• [ACTIVITY]: The lines from the start of the data through the line containing "steps of the" are to be reproduced exactly, both ends included.

• [PROVIDED RECORDS]:
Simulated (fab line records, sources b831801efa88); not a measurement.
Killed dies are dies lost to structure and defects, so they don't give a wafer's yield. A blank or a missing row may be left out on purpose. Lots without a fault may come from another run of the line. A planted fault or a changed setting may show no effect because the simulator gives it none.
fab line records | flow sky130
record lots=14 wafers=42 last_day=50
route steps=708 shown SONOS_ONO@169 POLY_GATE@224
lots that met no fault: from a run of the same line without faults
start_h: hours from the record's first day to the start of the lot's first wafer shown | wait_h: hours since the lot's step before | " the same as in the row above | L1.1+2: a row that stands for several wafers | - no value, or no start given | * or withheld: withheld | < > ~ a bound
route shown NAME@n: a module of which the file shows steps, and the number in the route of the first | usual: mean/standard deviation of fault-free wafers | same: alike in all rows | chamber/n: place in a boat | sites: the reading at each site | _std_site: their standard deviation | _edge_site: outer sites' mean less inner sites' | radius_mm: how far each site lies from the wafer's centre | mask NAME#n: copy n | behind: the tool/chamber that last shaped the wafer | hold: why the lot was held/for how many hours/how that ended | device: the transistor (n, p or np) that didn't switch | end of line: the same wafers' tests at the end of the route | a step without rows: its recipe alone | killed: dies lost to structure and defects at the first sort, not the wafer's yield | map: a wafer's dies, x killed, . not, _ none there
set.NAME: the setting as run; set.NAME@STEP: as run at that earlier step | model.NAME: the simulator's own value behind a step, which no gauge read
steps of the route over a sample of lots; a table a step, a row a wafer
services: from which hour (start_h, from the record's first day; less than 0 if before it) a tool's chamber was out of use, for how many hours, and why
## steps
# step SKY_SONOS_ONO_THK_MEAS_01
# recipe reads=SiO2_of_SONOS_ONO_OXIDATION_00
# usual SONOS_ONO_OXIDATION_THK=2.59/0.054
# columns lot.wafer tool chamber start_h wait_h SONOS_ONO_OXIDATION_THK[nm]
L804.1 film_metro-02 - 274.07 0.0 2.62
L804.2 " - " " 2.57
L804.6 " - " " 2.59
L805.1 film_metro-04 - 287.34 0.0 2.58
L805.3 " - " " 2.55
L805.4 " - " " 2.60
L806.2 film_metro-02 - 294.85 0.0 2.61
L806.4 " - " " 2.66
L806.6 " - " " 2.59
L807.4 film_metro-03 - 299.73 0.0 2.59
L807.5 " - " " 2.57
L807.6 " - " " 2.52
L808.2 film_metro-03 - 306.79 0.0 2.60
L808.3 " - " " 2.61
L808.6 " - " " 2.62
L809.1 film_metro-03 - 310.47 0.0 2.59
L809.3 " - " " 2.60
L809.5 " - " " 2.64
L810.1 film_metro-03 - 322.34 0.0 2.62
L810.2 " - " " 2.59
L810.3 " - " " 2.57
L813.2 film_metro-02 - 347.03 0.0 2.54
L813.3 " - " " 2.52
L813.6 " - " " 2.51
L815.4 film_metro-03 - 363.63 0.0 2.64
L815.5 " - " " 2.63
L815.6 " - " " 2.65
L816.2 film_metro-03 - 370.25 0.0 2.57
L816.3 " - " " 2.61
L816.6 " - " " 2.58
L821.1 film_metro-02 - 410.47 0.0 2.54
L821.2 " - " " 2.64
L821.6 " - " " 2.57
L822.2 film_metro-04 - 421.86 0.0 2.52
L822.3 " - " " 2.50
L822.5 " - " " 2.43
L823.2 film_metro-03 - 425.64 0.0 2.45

• [RESPONSE]:
Simulated (fab line records, sources b831801efa88); not a measurement.
Killed dies are dies lost to structure and defects, so they don't give a wafer's yield. A blank or a missing row may be left out on purpose. Lots without a fault may come from another run of the line. A planted fault or a changed setting may show no effect because the simulator gives it none.
fab line records | flow sky130
record lots=14 wafers=42 last_day=50
route steps=708 shown SONOS_ONO@169 POLY_GATE@224
lots that met no fault: from a run of the same line without faults
start_h: hours from the record's first day to the start of the lot's first wafer shown | wait_h: hours since the lot's step before | " the same as in the row above | L1.1+2: a row that stands for several wafers | - no value, or no start given | * or withheld: withheld | < > ~ a bound
route shown NAME@n: a module of which the file shows steps, and the number in the route of the first | usual: mean/standard deviation of fault-free wafers | same: alike in all rows | chamber/n: place in a boat | sites: the reading at each site | _std_site: their standard deviation | _edge_site: outer sites' mean less inner sites' | radius_mm: how far each site lies from the wafer's centre | mask NAME#n: copy n | behind: the tool/chamber that last shaped the wafer | hold: why the lot was held/for how many hours/how that ended | device: the transistor (n, p or np) that didn't switch | end of line: the same wafers' tests at the end of the route | a step without rows: its recipe alone | killed: dies lost to structure and defects at the first sort, not the wafer's yield | map: a wafer's dies, x killed, . not, _ none there
set.NAME: the setting as run; set.NAME@STEP: as run at that earlier step | model.NAME: the simulator's own value behind a step, which no gauge read
steps of the route over a sample of lots; a table a step, a row a wafer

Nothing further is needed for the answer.